MATERIAL SUPPLIED: Begin

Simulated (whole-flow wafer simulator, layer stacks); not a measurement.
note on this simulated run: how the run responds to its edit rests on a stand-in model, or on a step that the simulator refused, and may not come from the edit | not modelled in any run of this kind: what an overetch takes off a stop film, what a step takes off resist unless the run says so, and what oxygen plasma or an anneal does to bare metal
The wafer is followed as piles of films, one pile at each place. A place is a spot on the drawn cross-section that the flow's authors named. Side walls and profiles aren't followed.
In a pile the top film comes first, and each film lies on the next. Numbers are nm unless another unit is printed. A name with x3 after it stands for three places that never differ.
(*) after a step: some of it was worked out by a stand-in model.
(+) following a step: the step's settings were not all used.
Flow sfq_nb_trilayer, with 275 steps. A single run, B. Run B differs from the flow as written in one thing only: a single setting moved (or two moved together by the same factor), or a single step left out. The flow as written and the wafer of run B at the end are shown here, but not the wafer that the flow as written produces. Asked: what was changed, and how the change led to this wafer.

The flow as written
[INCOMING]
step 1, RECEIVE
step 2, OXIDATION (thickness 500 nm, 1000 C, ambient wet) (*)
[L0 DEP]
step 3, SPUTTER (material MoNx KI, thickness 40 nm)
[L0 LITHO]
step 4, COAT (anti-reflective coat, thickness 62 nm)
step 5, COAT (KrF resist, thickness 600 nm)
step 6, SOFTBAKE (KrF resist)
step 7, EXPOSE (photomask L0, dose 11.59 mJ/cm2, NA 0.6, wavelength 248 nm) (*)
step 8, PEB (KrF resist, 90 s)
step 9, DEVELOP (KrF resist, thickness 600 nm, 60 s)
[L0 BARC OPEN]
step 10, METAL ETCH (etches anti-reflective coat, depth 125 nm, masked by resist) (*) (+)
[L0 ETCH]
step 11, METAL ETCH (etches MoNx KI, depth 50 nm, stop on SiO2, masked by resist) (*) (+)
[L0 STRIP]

MATERIAL SUPPLIED: End

* [ASSIGNMENT] Among the lines above, find the one with "The wafer is" and the one with "step 11, METAL". Quote both and everything between them, exactly.

* [YOUR RESPONSE]
The wafer is followed as piles of films, one pile at each place. A place is a spot on the drawn cross-section that the flow's authors named. Side walls and profiles aren't followed.
In a pile the top film comes first, and each film lies on the next. Numbers are nm unless another unit is printed. A name with x3 after it stands for three places that never differ.
(*) after a step: some of it was worked out by a stand-in model.
(+) following a step: the step's settings were not all used.
Flow sfq_nb_trilayer, with 275 steps. A single run, B. Run B differs from the flow as written in one thing only: a single setting moved (or two moved together by the same factor), or a single step left out. The flow as written and the wafer of run B at the end are shown here, but not the wafer that the flow as written produces. Asked: what was changed, and how the change led to this wafer.

The flow as written
[INCOMING]
step 1, RECEIVE
step 2, OXIDATION (thickness 500 nm, 1000 C, ambient wet) (*)
[L0 DEP]
step 3, SPUTTER (material MoNx KI, thickness 40 nm)
[L0 LITHO]
step 4, COAT (anti-reflective coat, thickness 62 nm)
step 5, COAT (KrF resist, thickness 600 nm)
step 6, SOFTBAKE (KrF resist)
step 7, EXPOSE (photomask L0, dose 11.59 mJ/cm2, NA 0.6, wavelength 248 nm) (*)
step 8, PEB (KrF resist, 90 s)
step 9, DEVELOP (KrF resist, thickness 600 nm, 60 s)
[L0 BARC OPEN]
step 10, METAL ETCH (etches anti-reflective coat, depth 125 nm, masked by resist) (*) (+)
[L0 ETCH]
step 11, METAL ETCH (etches MoNx KI, depth 50 nm, stop on SiO2, masked by resist) (*) (+)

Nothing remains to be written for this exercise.